= Work order =
Nothing in the records may change. Output them all exactly.

= Supplied data =
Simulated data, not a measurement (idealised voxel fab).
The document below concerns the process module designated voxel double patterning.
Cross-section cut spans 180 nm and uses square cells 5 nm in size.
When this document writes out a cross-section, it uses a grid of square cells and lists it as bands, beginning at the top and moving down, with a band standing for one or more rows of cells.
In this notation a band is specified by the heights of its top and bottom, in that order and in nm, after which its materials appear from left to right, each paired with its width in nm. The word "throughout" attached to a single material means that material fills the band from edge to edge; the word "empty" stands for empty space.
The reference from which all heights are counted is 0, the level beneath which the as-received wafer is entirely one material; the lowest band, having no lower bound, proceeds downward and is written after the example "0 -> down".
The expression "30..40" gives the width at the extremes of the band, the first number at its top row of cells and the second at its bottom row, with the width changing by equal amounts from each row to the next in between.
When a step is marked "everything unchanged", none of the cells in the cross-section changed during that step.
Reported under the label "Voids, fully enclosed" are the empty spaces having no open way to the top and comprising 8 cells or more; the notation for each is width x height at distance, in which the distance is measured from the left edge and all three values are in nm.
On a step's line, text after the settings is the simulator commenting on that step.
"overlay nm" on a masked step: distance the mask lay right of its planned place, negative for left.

= Problem solution =
Simulated data, not a measurement (idealised voxel fab).
The document below concerns the process module designated voxel double patterning.
Cross-section cut spans 180 nm and uses square cells 5 nm in size.
When this document writes out a cross-section, it uses a grid of square cells and lists it as bands, beginning at the top and moving down, with a band standing for one or more rows of cells.
In this notation a band is specified by the heights of its top and bottom, in that order and in nm, after which its materials appear from left to right, each paired with its width in nm. The word "throughout" attached to a single material means that material fills the band from edge to edge; the word "empty" stands for empty space.
The reference from which all heights are counted is 0, the level beneath which the as-received wafer is entirely one material; the lowest band, having no lower bound, proceeds downward and is written after the example "0 -> down".
The expression "30..40" gives the width at the extremes of the band, the first number at its top row of cells and the second at its bottom row, with the width changing by equal amounts from each row to the next in between.
When a step is marked "everything unchanged", none of the cells in the cross-section changed during that step.
Reported under the label "Voids, fully enclosed" are the empty spaces having no open way to the top and comprising 8 cells or more; the notation for each is width x height at distance, in which the distance is measured from the left edge and all three values are in nm.
On a step's line, text after the settings is the simulator commenting on that step.
"overlay nm" on a masked step: distance the mask lay right of its planned place, negative for left.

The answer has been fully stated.